_Data listing:_
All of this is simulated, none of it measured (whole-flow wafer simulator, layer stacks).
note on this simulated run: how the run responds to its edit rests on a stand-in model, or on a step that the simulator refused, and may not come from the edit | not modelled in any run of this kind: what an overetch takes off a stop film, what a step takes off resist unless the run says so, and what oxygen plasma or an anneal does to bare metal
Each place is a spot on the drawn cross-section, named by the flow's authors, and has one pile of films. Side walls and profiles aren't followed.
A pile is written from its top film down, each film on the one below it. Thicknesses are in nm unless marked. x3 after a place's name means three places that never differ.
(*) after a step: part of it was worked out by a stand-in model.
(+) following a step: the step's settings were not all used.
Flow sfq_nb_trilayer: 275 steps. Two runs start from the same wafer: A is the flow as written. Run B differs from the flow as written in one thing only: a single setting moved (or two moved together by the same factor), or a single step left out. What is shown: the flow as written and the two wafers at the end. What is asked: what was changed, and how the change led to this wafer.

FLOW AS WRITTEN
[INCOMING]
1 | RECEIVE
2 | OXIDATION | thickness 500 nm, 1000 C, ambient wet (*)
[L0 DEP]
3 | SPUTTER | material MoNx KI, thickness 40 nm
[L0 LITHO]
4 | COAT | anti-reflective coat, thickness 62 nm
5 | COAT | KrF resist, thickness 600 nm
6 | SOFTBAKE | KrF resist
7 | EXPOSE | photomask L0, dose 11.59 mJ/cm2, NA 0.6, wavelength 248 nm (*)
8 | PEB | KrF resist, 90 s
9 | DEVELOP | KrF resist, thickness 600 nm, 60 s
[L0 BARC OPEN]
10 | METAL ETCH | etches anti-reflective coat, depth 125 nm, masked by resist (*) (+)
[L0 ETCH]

_Work item:_ Restate the records above word for word.

_Answer space:_
All of this is simulated, none of it measured (whole-flow wafer simulator, layer stacks).
note on this simulated run: how the run responds to its edit rests on a stand-in model, or on a step that the simulator refused, and may not come from the edit | not modelled in any run of this kind: what an overetch takes off a stop film, what a step takes off resist unless the run says so, and what oxygen plasma or an anneal does to bare metal
Each place is a spot on the drawn cross-section, named by the flow's authors, and has one pile of films. Side walls and profiles aren't followed.
A pile is written from its top film down, each film on the one below it. Thicknesses are in nm unless marked. x3 after a place's name means three places that never differ.
(*) after a step: part of it was worked out by a stand-in model.
(+) following a step: the step's settings were not all used.
Flow sfq_nb_trilayer: 275 steps. Two runs start from the same wafer: A is the flow as written. Run B differs from the flow as written in one thing only: a single setting moved (or two moved together by the same factor), or a single step left out. What is shown: the flow as written and the two wafers at the end. What is asked: what was changed, and how the change led to this wafer.

FLOW AS WRITTEN
[INCOMING]
1 | RECEIVE
2 | OXIDATION | thickness 500 nm, 1000 C, ambient wet (*)
[L0 DEP]
3 | SPUTTER | material MoNx KI, thickness 40 nm
[L0 LITHO]
4 | COAT | anti-reflective coat, thickness 62 nm
5 | COAT | KrF resist, thickness 600 nm
6 | SOFTBAKE | KrF resist
7 | EXPOSE | photomask L0, dose 11.59 mJ/cm2, NA 0.6, wavelength 248 nm (*)
8 | PEB | KrF resist, 90 s
9 | DEVELOP | KrF resist, thickness 600 nm, 60 s
[L0 BARC OPEN]
10 | METAL ETCH | etches anti-reflective coat, depth 125 nm, masked by resist (*) (+)
[L0 ETCH]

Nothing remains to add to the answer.